**Supplied records:**
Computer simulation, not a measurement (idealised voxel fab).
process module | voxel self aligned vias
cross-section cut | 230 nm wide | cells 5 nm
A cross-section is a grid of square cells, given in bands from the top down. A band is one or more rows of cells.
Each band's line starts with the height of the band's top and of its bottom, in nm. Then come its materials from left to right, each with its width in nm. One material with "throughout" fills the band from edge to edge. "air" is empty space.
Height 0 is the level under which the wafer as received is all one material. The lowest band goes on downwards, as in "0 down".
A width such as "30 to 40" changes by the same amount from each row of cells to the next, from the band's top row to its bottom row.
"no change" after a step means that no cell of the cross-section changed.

**Task item:** Exactly as written, restate every line of the listing above.

**Your solution:**
Computer simulation, not a measurement (idealised voxel fab).
process module | voxel self aligned vias
cross-section cut | 230 nm wide | cells 5 nm
A cross-section is a grid of square cells, given in bands from the top down. A band is one or more rows of cells.
Each band's line starts with the height of the band's top and of its bottom, in nm. Then come its materials from left to right, each with its width in nm. One material with "throughout" fills the band from edge to edge. "air" is empty space.
Height 0 is the level under which the wafer as received is all one material. The lowest band goes on downwards, as in "0 down".
A width such as "30 to 40" changes by the same amount from each row of cells to the next, from the band's top row to its bottom row.
"no change" after a step means that no cell of the cross-section changed.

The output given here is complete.